-- Task item --
Once the line containing "The tool's runs may not all be listed." is found in the records below, return it and each following line exactly, up to and including the line containing "gauge calibrated |", and nothing else.

━━ Raw data ━━
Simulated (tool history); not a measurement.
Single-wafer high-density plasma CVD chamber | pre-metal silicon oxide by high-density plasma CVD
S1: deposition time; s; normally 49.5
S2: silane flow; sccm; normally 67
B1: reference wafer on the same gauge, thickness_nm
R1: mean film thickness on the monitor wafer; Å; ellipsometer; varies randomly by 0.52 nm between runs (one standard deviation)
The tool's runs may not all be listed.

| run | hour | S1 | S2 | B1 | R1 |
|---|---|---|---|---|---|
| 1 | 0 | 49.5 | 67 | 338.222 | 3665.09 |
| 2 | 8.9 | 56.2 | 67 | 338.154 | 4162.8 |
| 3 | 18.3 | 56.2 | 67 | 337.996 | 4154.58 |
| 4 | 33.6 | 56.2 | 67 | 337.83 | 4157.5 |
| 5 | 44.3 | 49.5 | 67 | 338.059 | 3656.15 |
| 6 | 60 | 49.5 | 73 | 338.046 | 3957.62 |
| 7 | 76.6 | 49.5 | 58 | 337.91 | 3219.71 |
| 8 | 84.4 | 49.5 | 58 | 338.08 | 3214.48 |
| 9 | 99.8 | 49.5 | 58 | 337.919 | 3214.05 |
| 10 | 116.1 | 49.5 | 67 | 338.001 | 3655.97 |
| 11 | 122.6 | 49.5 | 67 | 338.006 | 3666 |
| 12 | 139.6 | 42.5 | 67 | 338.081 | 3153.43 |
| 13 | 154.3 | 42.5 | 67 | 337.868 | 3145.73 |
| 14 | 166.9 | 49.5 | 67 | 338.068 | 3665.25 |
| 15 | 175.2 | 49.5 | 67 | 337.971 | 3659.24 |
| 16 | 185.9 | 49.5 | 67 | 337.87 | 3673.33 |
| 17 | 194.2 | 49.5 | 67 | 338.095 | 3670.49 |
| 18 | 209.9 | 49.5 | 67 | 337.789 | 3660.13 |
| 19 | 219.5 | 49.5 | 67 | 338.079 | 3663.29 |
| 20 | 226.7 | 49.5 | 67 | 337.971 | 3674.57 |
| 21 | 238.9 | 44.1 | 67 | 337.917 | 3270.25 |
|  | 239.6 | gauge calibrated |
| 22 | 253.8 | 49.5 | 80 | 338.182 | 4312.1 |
━━━

-- Your response --
The tool's runs may not all be listed.

| run | hour | S1 | S2 | B1 | R1 |
|---|---|---|---|---|---|
| 1 | 0 | 49.5 | 67 | 338.222 | 3665.09 |
| 2 | 8.9 | 56.2 | 67 | 338.154 | 4162.8 |
| 3 | 18.3 | 56.2 | 67 | 337.996 | 4154.58 |
| 4 | 33.6 | 56.2 | 67 | 337.83 | 4157.5 |
| 5 | 44.3 | 49.5 | 67 | 338.059 | 3656.15 |
| 6 | 60 | 49.5 | 73 | 338.046 | 3957.62 |
| 7 | 76.6 | 49.5 | 58 | 337.91 | 3219.71 |
| 8 | 84.4 | 49.5 | 58 | 338.08 | 3214.48 |
| 9 | 99.8 | 49.5 | 58 | 337.919 | 3214.05 |
| 10 | 116.1 | 49.5 | 67 | 338.001 | 3655.97 |
| 11 | 122.6 | 49.5 | 67 | 338.006 | 3666 |
| 12 | 139.6 | 42.5 | 67 | 338.081 | 3153.43 |
| 13 | 154.3 | 42.5 | 67 | 337.868 | 3145.73 |
| 14 | 166.9 | 49.5 | 67 | 338.068 | 3665.25 |
| 15 | 175.2 | 49.5 | 67 | 337.971 | 3659.24 |
| 16 | 185.9 | 49.5 | 67 | 337.87 | 3673.33 |
| 17 | 194.2 | 49.5 | 67 | 338.095 | 3670.49 |
| 18 | 209.9 | 49.5 | 67 | 337.789 | 3660.13 |
| 19 | 219.5 | 49.5 | 67 | 338.079 | 3663.29 |
| 20 | 226.7 | 49.5 | 67 | 337.971 | 3674.57 |
| 21 | 238.9 | 44.1 | 67 | 337.917 | 3270.25 |
|  | 239.6 | gauge calibrated |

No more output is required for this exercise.